════════

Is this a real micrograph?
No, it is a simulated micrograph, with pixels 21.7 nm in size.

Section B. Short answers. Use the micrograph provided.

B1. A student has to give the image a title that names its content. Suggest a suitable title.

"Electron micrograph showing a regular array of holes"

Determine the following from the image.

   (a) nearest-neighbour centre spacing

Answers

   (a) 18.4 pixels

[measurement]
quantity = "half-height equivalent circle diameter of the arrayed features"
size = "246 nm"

════════

Would you retype the whole listing, exactly as it reads?

▸ Exercise result:
Is this a real micrograph?
No, it is a simulated micrograph, with pixels 21.7 nm in size.

Section B. Short answers. Use the micrograph provided.

B1. A student has to give the image a title that names its content. Suggest a suitable title.

"Electron micrograph showing a regular array of holes"

Determine the following from the image.

   (a) nearest-neighbour centre spacing

Answers

   (a) 18.4 pixels

[measurement]
quantity = "half-height equivalent circle diameter of the arrayed features"
size = "246 nm"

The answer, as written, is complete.